## [PROVIDED INFORMATION]
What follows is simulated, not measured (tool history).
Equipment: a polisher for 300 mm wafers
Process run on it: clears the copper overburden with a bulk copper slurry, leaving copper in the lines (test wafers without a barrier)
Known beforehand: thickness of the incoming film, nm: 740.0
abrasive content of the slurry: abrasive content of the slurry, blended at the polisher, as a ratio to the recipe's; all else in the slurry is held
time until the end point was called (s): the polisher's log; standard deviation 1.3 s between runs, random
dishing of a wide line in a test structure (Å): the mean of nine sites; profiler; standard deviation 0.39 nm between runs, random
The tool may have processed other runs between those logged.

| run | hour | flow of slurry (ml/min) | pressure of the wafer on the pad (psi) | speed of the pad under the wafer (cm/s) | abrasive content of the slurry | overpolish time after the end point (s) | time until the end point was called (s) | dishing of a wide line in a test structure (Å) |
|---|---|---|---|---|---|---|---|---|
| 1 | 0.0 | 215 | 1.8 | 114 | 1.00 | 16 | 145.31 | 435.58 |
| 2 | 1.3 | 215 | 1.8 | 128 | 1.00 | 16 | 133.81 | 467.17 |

## [ACTION ITEM]
The full listing above is to be given again exactly.

## [YOUR RESPONSE]
What follows is simulated, not measured (tool history).
Equipment: a polisher for 300 mm wafers
Process run on it: clears the copper overburden with a bulk copper slurry, leaving copper in the lines (test wafers without a barrier)
Known beforehand: thickness of the incoming film, nm: 740.0
abrasive content of the slurry: abrasive content of the slurry, blended at the polisher, as a ratio to the recipe's; all else in the slurry is held
time until the end point was called (s): the polisher's log; standard deviation 1.3 s between runs, random
dishing of a wide line in a test structure (Å): the mean of nine sites; profiler; standard deviation 0.39 nm between runs, random
The tool may have processed other runs between those logged.

| run | hour | flow of slurry (ml/min) | pressure of the wafer on the pad (psi) | speed of the pad under the wafer (cm/s) | abrasive content of the slurry | overpolish time after the end point (s) | time until the end point was called (s) | dishing of a wide line in a test structure (Å) |
|---|---|---|---|---|---|---|---|---|
| 1 | 0.0 | 215 | 1.8 | 114 | 1.00 | 16 | 145.31 | 435.58 |
| 2 | 1.3 | 215 | 1.8 | 128 | 1.00 | 16 | 133.81 | 467.17 |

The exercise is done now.